• Work request:
Would you retype the records below exactly as they appear?

• Information shown:
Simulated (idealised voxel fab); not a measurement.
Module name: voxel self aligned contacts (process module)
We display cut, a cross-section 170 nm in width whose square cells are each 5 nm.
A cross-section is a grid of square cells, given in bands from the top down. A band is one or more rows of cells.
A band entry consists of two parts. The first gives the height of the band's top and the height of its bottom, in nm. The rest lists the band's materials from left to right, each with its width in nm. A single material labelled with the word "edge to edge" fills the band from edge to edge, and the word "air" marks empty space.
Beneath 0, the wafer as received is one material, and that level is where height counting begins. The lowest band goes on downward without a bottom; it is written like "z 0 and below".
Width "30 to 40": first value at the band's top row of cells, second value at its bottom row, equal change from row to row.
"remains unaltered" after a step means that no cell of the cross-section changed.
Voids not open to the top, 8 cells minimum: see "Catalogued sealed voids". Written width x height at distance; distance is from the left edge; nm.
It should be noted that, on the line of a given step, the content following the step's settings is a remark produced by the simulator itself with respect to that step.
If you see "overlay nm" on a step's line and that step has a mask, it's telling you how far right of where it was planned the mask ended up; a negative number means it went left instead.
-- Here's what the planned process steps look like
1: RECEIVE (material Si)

• Task solution:
Simulated (idealised voxel fab); not a measurement.
Module name: voxel self aligned contacts (process module)
We display cut, a cross-section 170 nm in width whose square cells are each 5 nm.
A cross-section is a grid of square cells, given in bands from the top down. A band is one or more rows of cells.
A band entry consists of two parts. The first gives the height of the band's top and the height of its bottom, in nm. The rest lists the band's materials from left to right, each with its width in nm. A single material labelled with the word "edge to edge" fills the band from edge to edge, and the word "air" marks empty space.
Beneath 0, the wafer as received is one material, and that level is where height counting begins. The lowest band goes on downward without a bottom; it is written like "z 0 and below".
Width "30 to 40": first value at the band's top row of cells, second value at its bottom row, equal change from row to row.
"remains unaltered" after a step means that no cell of the cross-section changed.
Voids not open to the top, 8 cells minimum: see "Catalogued sealed voids". Written width x height at distance; distance is from the left edge; nm.
It should be noted that, on the line of a given step, the content following the step's settings is a remark produced by the simulator itself with respect to that step.
If you see "overlay nm" on a step's line and that step has a mask, it's telling you how far right of where it was planned the mask ended up; a negative number means it went left instead.
-- Here's what the planned process steps look like
1: RECEIVE (material Si)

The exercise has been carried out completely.